_EXERCISE_.
Stop after the line containing "startH: start of": print each line exactly from the first line of the listing up to that point.

** Opening EXTRACTED RECORDS block **

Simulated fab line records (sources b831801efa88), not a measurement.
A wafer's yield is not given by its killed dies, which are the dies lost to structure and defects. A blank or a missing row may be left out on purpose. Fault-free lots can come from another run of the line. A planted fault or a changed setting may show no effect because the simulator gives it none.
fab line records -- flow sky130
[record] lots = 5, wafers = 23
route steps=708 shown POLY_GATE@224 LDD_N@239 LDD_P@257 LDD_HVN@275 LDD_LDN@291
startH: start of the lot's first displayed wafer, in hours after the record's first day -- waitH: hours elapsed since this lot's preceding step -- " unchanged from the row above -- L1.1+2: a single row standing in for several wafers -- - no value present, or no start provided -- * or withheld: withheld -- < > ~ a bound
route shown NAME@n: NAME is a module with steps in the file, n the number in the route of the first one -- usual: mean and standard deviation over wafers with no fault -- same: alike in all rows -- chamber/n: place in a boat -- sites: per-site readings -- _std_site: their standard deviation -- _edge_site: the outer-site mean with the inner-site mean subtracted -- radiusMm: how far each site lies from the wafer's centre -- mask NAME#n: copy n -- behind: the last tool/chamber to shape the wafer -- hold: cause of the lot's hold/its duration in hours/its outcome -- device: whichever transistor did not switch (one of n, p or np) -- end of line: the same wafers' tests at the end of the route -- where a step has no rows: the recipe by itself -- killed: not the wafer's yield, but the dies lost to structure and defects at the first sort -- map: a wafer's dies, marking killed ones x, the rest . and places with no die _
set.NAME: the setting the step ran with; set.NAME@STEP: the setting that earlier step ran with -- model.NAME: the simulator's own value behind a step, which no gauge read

** Closing EXTRACTED RECORDS block **

_YOUR SOLUTION_.
Simulated fab line records (sources b831801efa88), not a measurement.
A wafer's yield is not given by its killed dies, which are the dies lost to structure and defects. A blank or a missing row may be left out on purpose. Fault-free lots can come from another run of the line. A planted fault or a changed setting may show no effect because the simulator gives it none.
fab line records -- flow sky130
[record] lots = 5, wafers = 23
route steps=708 shown POLY_GATE@224 LDD_N@239 LDD_P@257 LDD_HVN@275 LDD_LDN@291
startH: start of the lot's first displayed wafer, in hours after the record's first day -- waitH: hours elapsed since this lot's preceding step -- " unchanged from the row above -- L1.1+2: a single row standing in for several wafers -- - no value present, or no start provided -- * or withheld: withheld -- < > ~ a bound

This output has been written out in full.